Go through the data from its first line and retype each line, stopping once the line containing "In the cross-section" has been retyped.

ENTRIES SHOWN section start

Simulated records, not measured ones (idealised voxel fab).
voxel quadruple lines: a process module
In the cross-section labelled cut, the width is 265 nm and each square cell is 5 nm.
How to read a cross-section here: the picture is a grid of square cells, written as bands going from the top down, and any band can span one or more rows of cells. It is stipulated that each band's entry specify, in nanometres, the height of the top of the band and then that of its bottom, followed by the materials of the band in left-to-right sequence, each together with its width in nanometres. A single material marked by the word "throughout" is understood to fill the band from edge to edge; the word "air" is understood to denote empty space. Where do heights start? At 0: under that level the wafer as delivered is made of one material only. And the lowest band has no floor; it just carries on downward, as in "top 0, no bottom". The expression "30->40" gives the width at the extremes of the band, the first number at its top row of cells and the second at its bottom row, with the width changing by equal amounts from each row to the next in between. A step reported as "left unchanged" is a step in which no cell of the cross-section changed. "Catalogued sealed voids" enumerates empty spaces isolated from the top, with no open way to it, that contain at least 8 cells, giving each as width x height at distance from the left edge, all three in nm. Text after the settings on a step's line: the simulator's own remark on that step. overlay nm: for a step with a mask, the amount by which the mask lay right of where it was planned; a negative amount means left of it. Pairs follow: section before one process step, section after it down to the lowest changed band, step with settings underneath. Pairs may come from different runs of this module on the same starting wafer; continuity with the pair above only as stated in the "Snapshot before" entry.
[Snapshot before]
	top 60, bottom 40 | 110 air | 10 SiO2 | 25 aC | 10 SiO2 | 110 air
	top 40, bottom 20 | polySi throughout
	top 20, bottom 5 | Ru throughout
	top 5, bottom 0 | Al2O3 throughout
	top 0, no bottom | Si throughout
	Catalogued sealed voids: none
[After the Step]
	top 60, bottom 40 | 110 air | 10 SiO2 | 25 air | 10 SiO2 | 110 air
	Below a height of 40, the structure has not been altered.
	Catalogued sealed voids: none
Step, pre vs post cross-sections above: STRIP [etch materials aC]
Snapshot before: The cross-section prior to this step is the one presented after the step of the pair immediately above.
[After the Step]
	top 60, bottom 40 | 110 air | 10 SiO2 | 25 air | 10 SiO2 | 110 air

ENTRIES SHOWN section end

• _WRITTEN RESPONSE_
Simulated records, not measured ones (idealised voxel fab).
voxel quadruple lines: a process module
In the cross-section labelled cut, the width is 265 nm and each square cell is 5 nm.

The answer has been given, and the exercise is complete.